§ Records provided
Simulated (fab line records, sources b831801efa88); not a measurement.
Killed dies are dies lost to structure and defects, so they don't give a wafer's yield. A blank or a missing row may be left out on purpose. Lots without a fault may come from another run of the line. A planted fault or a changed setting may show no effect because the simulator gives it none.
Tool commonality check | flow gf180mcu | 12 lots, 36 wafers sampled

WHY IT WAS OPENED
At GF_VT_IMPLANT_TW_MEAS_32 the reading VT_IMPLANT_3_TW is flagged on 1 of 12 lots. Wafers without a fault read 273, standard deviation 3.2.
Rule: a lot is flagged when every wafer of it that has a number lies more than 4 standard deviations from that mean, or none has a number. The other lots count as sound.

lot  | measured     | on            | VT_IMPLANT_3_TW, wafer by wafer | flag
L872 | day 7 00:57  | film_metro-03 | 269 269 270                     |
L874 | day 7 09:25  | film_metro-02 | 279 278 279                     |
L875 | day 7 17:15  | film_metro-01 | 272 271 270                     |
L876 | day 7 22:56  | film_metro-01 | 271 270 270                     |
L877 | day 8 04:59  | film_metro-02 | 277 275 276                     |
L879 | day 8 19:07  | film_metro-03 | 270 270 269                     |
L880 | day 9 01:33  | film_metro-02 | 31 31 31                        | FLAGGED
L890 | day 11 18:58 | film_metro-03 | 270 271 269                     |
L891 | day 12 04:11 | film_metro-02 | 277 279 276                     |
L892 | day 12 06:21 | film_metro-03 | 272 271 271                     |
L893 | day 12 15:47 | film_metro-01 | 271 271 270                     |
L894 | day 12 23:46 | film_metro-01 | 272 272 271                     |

§ Work task
Exact reproduction of all the material is needed.

§ Written response
Simulated (fab line records, sources b831801efa88); not a measurement.
Killed dies are dies lost to structure and defects, so they don't give a wafer's yield. A blank or a missing row may be left out on purpose. Lots without a fault may come from another run of the line. A planted fault or a changed setting may show no effect because the simulator gives it none.
Tool commonality check | flow gf180mcu | 12 lots, 36 wafers sampled

WHY IT WAS OPENED
At GF_VT_IMPLANT_TW_MEAS_32 the reading VT_IMPLANT_3_TW is flagged on 1 of 12 lots. Wafers without a fault read 273, standard deviation 3.2.
Rule: a lot is flagged when every wafer of it that has a number lies more than 4 standard deviations from that mean, or none has a number. The other lots count as sound.

lot  | measured     | on            | VT_IMPLANT_3_TW, wafer by wafer | flag
L872 | day 7 00:57  | film_metro-03 | 269 269 270                     |
L874 | day 7 09:25  | film_metro-02 | 279 278 279                     |
L875 | day 7 17:15  | film_metro-01 | 272 271 270                     |
L876 | day 7 22:56  | film_metro-01 | 271 270 270                     |
L877 | day 8 04:59  | film_metro-02 | 277 275 276                     |
L879 | day 8 19:07  | film_metro-03 | 270 270 269                     |
L880 | day 9 01:33  | film_metro-02 | 31 31 31                        | FLAGGED
L890 | day 11 18:58 | film_metro-03 | 270 271 269                     |
L891 | day 12 04:11 | film_metro-02 | 277 279 276                     |
L892 | day 12 06:21 | film_metro-03 | 272 271 271                     |
L893 | day 12 15:47 | film_metro-01 | 271 271 270                     |
L894 | day 12 23:46 | film_metro-01 | 272 272 271                     |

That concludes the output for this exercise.